Given information:
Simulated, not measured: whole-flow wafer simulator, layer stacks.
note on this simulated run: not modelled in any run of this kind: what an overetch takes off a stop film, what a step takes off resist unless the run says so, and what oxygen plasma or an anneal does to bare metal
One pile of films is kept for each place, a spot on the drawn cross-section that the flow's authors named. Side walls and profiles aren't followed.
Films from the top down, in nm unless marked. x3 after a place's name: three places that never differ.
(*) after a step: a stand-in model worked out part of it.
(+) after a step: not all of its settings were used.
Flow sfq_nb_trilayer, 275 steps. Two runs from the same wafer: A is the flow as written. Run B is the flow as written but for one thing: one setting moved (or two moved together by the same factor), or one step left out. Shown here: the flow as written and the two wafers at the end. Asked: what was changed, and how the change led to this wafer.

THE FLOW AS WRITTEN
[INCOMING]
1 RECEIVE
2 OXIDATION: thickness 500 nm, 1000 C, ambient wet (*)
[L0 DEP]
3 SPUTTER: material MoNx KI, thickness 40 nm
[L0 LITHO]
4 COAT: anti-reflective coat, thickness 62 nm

Requirement: From the material above, set down exactly the lines starting at the one with "Flow sfq_nb_trilayer, 275" and ending at the one with "2 OXIDATION: thickness", end lines included.

Result:
Flow sfq_nb_trilayer, 275 steps. Two runs from the same wafer: A is the flow as written. Run B is the flow as written but for one thing: one setting moved (or two moved together by the same factor), or one step left out. Shown here: the flow as written and the two wafers at the end. Asked: what was changed, and how the change led to this wafer.

THE FLOW AS WRITTEN
[INCOMING]
1 RECEIVE
2 OXIDATION: thickness 500 nm, 1000 C, ambient wet (*)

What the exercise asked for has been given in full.